Assigned task:
Restate, word for word, the lines from the opening line of the data through the line containing "Wanted a quick", both included, and nothing else.

Dataset records section start

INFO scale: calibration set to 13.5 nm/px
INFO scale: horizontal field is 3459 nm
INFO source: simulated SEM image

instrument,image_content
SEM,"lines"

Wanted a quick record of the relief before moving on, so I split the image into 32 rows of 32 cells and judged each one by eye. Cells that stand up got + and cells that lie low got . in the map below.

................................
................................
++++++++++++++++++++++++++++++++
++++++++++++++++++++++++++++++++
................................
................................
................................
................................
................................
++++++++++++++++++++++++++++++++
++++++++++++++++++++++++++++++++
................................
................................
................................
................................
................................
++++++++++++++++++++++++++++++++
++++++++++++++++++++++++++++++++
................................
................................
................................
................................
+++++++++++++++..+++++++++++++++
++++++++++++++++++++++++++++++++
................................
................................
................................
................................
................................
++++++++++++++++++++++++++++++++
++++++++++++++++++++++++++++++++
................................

Dataset records section end

Response area:
INFO scale: calibration set to 13.5 nm/px
INFO scale: horizontal field is 3459 nm
INFO source: simulated SEM image

instrument,image_content
SEM,"lines"

Wanted a quick record of the relief before moving on, so I split the image into 32 rows of 32 cells and judged each one by eye. Cells that stand up got + and cells that lie low got . in the map below.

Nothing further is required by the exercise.